WORK ITEM: Starting at the first line of the entries below, output every line exactly, up to and including the line with "Sound: these wafers, L322.1, L322.3, L322.4.".

DATASET EXTRACT:
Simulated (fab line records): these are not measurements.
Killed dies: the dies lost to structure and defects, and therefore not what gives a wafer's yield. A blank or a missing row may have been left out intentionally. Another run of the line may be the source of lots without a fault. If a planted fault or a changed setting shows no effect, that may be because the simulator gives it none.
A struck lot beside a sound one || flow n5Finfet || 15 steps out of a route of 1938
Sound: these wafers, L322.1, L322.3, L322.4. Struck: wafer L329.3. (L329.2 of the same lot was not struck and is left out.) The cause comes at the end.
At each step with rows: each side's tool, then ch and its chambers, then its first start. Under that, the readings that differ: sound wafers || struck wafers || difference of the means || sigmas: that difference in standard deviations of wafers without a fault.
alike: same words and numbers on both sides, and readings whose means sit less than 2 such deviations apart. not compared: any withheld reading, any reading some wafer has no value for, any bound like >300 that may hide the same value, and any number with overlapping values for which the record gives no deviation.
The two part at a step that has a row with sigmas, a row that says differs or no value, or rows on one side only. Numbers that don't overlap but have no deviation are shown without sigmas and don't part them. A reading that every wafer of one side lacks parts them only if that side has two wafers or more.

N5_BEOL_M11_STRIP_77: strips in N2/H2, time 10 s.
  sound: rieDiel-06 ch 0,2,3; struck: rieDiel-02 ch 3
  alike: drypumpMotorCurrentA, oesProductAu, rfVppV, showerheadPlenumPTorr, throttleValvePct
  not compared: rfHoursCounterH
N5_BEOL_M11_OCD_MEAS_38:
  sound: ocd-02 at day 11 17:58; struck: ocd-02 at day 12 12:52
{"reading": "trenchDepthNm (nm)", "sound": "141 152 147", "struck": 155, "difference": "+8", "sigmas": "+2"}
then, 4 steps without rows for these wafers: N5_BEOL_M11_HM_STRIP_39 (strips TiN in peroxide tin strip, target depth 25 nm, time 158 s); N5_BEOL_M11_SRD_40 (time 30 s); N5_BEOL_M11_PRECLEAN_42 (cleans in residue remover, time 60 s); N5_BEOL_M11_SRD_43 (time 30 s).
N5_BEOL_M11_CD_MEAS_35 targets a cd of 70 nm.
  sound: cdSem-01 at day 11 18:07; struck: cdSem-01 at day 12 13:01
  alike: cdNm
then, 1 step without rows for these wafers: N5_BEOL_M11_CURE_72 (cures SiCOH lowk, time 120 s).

RESPONSE AREA:
Simulated (fab line records): these are not measurements.
Killed dies: the dies lost to structure and defects, and therefore not what gives a wafer's yield. A blank or a missing row may have been left out intentionally. Another run of the line may be the source of lots without a fault. If a planted fault or a changed setting shows no effect, that may be because the simulator gives it none.
A struck lot beside a sound one || flow n5Finfet || 15 steps out of a route of 1938
Sound: these wafers, L322.1, L322.3, L322.4. Struck: wafer L329.3. (L329.2 of the same lot was not struck and is left out.) The cause comes at the end.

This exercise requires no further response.